**DATA FOR REVIEW:**
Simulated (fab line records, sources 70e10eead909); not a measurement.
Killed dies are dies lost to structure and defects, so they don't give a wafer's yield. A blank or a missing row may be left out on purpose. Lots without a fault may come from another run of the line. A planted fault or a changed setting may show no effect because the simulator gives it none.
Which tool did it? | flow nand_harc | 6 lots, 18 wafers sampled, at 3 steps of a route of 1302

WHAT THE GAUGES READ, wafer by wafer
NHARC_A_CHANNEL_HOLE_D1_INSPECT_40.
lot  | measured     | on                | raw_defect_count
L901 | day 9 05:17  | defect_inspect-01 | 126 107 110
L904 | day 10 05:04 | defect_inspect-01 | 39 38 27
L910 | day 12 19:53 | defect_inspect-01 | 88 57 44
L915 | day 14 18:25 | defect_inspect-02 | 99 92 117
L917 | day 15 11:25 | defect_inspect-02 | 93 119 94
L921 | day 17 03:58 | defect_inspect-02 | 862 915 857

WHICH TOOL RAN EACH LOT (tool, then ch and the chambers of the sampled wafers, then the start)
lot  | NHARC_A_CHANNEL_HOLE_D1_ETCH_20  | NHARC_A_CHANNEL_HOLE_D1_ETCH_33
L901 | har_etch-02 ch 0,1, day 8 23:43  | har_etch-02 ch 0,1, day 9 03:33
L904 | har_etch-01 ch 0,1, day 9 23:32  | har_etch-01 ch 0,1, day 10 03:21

**WORK ORDER:** Down to the final line, the data above must be copied exactly.

**WRITTEN SOLUTION:**
Simulated (fab line records, sources 70e10eead909); not a measurement.
Killed dies are dies lost to structure and defects, so they don't give a wafer's yield. A blank or a missing row may be left out on purpose. Lots without a fault may come from another run of the line. A planted fault or a changed setting may show no effect because the simulator gives it none.
Which tool did it? | flow nand_harc | 6 lots, 18 wafers sampled, at 3 steps of a route of 1302

WHAT THE GAUGES READ, wafer by wafer
NHARC_A_CHANNEL_HOLE_D1_INSPECT_40.
lot  | measured     | on                | raw_defect_count
L901 | day 9 05:17  | defect_inspect-01 | 126 107 110
L904 | day 10 05:04 | defect_inspect-01 | 39 38 27
L910 | day 12 19:53 | defect_inspect-01 | 88 57 44
L915 | day 14 18:25 | defect_inspect-02 | 99 92 117
L917 | day 15 11:25 | defect_inspect-02 | 93 119 94
L921 | day 17 03:58 | defect_inspect-02 | 862 915 857

WHICH TOOL RAN EACH LOT (tool, then ch and the chambers of the sampled wafers, then the start)
lot  | NHARC_A_CHANNEL_HOLE_D1_ETCH_20  | NHARC_A_CHANNEL_HOLE_D1_ETCH_33
L901 | har_etch-02 ch 0,1, day 8 23:43  | har_etch-02 ch 0,1, day 9 03:33
L904 | har_etch-01 ch 0,1, day 9 23:32  | har_etch-01 ch 0,1, day 10 03:21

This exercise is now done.